- [Exercise]: Output the listing below verbatim, from its first line to its last.

- [Dataset entries]:
----------

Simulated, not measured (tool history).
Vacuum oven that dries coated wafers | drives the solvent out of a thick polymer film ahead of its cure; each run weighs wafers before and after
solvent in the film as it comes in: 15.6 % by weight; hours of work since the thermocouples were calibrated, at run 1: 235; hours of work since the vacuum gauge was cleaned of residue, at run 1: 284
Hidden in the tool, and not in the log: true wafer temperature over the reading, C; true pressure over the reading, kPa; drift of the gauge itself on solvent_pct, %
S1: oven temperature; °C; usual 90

----------

- [Response]:
Simulated, not measured (tool history).
Vacuum oven that dries coated wafers | drives the solvent out of a thick polymer film ahead of its cure; each run weighs wafers before and after
solvent in the film as it comes in: 15.6 % by weight; hours of work since the thermocouples were calibrated, at run 1: 235; hours of work since the vacuum gauge was cleaned of residue, at run 1: 284
Hidden in the tool, and not in the log: true wafer temperature over the reading, C; true pressure over the reading, kPa; drift of the gauge itself on solvent_pct, %
S1: oven temperature; °C; usual 90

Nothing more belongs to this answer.